**Requirement:**
Only the lines from the top of the data through the line containing "time_s: time in the liquid; s" should be duplicated, exactly as they appear.

**Entries supplied:**
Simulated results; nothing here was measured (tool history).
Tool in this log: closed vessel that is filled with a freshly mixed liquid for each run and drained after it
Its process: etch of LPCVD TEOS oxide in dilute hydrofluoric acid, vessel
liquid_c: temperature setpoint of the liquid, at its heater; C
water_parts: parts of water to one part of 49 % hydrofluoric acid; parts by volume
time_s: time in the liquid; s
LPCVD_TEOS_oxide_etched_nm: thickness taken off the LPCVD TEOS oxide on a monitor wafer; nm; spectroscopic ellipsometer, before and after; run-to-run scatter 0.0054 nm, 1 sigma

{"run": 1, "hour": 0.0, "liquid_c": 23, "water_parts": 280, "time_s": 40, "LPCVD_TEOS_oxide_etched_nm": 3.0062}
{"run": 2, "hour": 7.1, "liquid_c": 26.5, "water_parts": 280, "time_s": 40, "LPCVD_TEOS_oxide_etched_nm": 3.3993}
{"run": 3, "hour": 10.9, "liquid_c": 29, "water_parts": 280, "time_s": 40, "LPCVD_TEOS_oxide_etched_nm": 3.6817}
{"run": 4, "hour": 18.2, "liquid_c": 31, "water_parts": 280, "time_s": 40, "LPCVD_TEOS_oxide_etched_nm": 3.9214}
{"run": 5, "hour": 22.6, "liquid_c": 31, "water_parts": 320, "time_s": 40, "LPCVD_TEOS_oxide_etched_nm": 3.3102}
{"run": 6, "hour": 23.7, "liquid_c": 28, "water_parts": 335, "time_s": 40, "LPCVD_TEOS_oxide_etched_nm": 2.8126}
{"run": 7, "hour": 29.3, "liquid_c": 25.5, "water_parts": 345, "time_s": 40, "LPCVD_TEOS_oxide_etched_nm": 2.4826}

**Written answer:**
Simulated results; nothing here was measured (tool history).
Tool in this log: closed vessel that is filled with a freshly mixed liquid for each run and drained after it
Its process: etch of LPCVD TEOS oxide in dilute hydrofluoric acid, vessel
liquid_c: temperature setpoint of the liquid, at its heater; C
water_parts: parts of water to one part of 49 % hydrofluoric acid; parts by volume
time_s: time in the liquid; s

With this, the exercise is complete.